» **Work instruction**
Below are records; please set down exactly the lines from the first through the one containing "Divide the image".

*** Block opens ***

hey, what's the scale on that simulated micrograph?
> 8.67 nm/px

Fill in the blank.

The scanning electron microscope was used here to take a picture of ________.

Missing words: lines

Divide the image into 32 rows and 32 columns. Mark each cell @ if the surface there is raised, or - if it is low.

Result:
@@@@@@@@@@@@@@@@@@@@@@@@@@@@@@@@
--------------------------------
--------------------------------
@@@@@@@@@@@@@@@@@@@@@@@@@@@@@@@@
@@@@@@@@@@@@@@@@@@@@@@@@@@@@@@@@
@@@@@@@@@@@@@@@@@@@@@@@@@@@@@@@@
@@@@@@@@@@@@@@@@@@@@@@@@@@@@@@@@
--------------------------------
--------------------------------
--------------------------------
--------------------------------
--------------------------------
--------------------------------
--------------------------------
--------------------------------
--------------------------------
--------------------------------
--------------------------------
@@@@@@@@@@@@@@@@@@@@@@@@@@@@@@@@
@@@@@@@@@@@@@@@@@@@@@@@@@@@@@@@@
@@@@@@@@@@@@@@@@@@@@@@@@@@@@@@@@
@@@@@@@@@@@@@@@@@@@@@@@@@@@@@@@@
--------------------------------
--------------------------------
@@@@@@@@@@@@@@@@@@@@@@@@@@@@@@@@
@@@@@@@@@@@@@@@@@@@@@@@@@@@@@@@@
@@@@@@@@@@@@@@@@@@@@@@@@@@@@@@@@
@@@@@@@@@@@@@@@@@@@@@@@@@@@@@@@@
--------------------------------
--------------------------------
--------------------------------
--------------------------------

*** Block closes ***

» **Task response**
hey, what's the scale on that simulated micrograph?
> 8.67 nm/px

Fill in the blank.

The scanning electron microscope was used here to take a picture of ________.

Missing words: lines

Divide the image into 32 rows and 32 columns. Mark each cell @ if the surface there is raised, or - if it is low.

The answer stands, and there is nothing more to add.